Please retype the records that appear below, exactly and in full.

━━━━━ Material shown ━━━━━

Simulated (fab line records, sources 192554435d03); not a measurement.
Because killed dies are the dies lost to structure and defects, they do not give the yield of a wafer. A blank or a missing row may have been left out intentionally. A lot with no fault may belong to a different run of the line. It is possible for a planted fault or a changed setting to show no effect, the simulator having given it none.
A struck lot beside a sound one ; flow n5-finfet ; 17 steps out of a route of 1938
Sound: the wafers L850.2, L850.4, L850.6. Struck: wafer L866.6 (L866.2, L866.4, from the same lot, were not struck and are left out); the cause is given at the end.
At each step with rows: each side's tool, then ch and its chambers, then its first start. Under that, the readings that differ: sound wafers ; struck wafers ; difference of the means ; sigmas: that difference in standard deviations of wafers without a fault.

━━━━━

Exercise answer →
Simulated (fab line records, sources 192554435d03); not a measurement.
Because killed dies are the dies lost to structure and defects, they do not give the yield of a wafer. A blank or a missing row may have been left out intentionally. A lot with no fault may belong to a different run of the line. It is possible for a planted fault or a changed setting to show no effect, the simulator having given it none.
A struck lot beside a sound one ; flow n5-finfet ; 17 steps out of a route of 1938
Sound: the wafers L850.2, L850.4, L850.6. Struck: wafer L866.6 (L866.2, L866.4, from the same lot, were not struck and are left out); the cause is given at the end.
At each step with rows: each side's tool, then ch and its chambers, then its first start. Under that, the readings that differ: sound wafers ; struck wafers ; difference of the means ; sigmas: that difference in standard deviations of wafers without a fault.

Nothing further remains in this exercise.